Print the listing again exactly, leaving nothing out.

BEGIN Data

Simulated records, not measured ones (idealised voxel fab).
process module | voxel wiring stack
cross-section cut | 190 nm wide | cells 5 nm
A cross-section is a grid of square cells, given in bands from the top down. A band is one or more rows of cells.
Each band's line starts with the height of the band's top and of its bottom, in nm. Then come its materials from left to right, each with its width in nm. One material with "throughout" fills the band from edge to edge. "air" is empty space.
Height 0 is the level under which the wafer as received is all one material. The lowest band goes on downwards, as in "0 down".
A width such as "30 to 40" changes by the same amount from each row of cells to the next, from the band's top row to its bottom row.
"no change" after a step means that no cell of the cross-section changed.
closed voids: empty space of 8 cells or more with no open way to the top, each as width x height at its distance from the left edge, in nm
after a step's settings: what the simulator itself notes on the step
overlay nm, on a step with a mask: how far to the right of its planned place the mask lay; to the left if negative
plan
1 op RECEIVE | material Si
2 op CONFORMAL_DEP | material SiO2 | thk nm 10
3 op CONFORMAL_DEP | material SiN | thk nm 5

END Data

## Exercise response
Simulated records, not measured ones (idealised voxel fab).
process module | voxel wiring stack
cross-section cut | 190 nm wide | cells 5 nm
A cross-section is a grid of square cells, given in bands from the top down. A band is one or more rows of cells.
Each band's line starts with the height of the band's top and of its bottom, in nm. Then come its materials from left to right, each with its width in nm. One material with "throughout" fills the band from edge to edge. "air" is empty space.
Height 0 is the level under which the wafer as received is all one material. The lowest band goes on downwards, as in "0 down".
A width such as "30 to 40" changes by the same amount from each row of cells to the next, from the band's top row to its bottom row.
"no change" after a step means that no cell of the cross-section changed.
closed voids: empty space of 8 cells or more with no open way to the top, each as width x height at its distance from the left edge, in nm
after a step's settings: what the simulator itself notes on the step
overlay nm, on a step with a mask: how far to the right of its planned place the mask lay; to the left if negative
plan
1 op RECEIVE | material Si
2 op CONFORMAL_DEP | material SiO2 | thk nm 10
3 op CONFORMAL_DEP | material SiN | thk nm 5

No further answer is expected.